---+---
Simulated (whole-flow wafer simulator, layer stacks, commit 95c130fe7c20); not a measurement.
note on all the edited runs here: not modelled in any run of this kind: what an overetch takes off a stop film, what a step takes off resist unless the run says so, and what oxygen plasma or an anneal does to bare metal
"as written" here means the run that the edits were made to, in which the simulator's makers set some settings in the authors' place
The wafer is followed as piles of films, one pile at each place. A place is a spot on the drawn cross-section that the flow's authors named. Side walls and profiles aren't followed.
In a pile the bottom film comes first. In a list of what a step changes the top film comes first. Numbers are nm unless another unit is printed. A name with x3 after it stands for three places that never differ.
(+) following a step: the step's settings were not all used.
---+---

The data above must be reproduced in full, exactly as given.

Simulated (whole-flow wafer simulator, layer stacks, commit 95c130fe7c20); not a measurement.
note on all the edited runs here: not modelled in any run of this kind: what an overetch takes off a stop film, what a step takes off resist unless the run says so, and what oxygen plasma or an anneal does to bare metal
"as written" here means the run that the edits were made to, in which the simulator's makers set some settings in the authors' place
The wafer is followed as piles of films, one pile at each place. A place is a spot on the drawn cross-section that the flow's authors named. Side walls and profiles aren't followed.
In a pile the bottom film comes first. In a list of what a step changes the top film comes first. Numbers are nm unless another unit is printed. A name with x3 after it stands for three places that never differ.
(+) following a step: the step's settings were not all used.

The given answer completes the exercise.